_Assigned task:_ Print every line exactly as it appears in the material below.

───── Given data

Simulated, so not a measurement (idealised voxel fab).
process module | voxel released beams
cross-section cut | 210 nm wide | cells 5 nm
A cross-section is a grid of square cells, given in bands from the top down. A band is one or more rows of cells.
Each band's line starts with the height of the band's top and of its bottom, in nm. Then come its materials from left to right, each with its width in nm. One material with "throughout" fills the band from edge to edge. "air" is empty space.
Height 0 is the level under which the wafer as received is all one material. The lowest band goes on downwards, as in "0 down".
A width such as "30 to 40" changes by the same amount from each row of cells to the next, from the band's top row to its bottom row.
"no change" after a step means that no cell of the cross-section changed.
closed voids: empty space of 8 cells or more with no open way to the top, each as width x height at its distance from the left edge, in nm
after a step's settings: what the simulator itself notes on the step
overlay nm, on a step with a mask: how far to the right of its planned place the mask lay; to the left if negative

──────────

_Worked solution:_
Simulated, so not a measurement (idealised voxel fab).
process module | voxel released beams
cross-section cut | 210 nm wide | cells 5 nm
A cross-section is a grid of square cells, given in bands from the top down. A band is one or more rows of cells.
Each band's line starts with the height of the band's top and of its bottom, in nm. Then come its materials from left to right, each with its width in nm. One material with "throughout" fills the band from edge to edge. "air" is empty space.
Height 0 is the level under which the wafer as received is all one material. The lowest band goes on downwards, as in "0 down".
A width such as "30 to 40" changes by the same amount from each row of cells to the next, from the band's top row to its bottom row.
"no change" after a step means that no cell of the cross-section changed.
closed voids: empty space of 8 cells or more with no open way to the top, each as width x height at its distance from the left edge, in nm
after a step's settings: what the simulator itself notes on the step
overlay nm, on a step with a mask: how far to the right of its planned place the mask lay; to the left if negative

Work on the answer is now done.